### Brief
Give back the listing underneath, unchanged and complete.

== Segment start ==

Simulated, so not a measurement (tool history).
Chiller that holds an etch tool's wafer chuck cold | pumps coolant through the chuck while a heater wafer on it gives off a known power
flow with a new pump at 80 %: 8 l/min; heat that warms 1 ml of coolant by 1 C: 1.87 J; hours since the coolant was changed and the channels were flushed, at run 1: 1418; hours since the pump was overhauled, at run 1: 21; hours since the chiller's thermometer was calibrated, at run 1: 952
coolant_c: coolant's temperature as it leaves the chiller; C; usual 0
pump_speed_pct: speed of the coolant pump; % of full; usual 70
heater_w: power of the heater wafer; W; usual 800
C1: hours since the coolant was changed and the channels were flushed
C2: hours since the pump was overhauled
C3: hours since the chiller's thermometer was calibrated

== Segment end ==

### Exercise response
Simulated, so not a measurement (tool history).
Chiller that holds an etch tool's wafer chuck cold | pumps coolant through the chuck while a heater wafer on it gives off a known power
flow with a new pump at 80 %: 8 l/min; heat that warms 1 ml of coolant by 1 C: 1.87 J; hours since the coolant was changed and the channels were flushed, at run 1: 1418; hours since the pump was overhauled, at run 1: 21; hours since the chiller's thermometer was calibrated, at run 1: 952
coolant_c: coolant's temperature as it leaves the chiller; C; usual 0
pump_speed_pct: speed of the coolant pump; % of full; usual 70
heater_w: power of the heater wafer; W; usual 800
C1: hours since the coolant was changed and the channels were flushed
C2: hours since the pump was overhauled
C3: hours since the chiller's thermometer was calibrated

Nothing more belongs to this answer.